• _WORK TASK_
Reproduce the material that follows, please, but only from its first line to the line containing "Reviewer: The text", inclusive.

• _STUDY MATERIAL_
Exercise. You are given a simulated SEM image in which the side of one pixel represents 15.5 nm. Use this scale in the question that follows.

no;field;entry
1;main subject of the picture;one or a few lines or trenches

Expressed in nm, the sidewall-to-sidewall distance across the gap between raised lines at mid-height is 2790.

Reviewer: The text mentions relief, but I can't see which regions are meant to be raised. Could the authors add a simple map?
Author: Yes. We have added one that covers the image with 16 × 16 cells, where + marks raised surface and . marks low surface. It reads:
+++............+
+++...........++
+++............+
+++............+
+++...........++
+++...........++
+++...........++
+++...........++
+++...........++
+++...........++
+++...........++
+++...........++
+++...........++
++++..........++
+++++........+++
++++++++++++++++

• _WRITTEN ANSWER_
Exercise. You are given a simulated SEM image in which the side of one pixel represents 15.5 nm. Use this scale in the question that follows.

no;field;entry
1;main subject of the picture;one or a few lines or trenches

Expressed in nm, the sidewall-to-sidewall distance across the gap between raised lines at mid-height is 2790.

Reviewer: The text mentions relief, but I can't see which regions are meant to be raised. Could the authors add a simple map?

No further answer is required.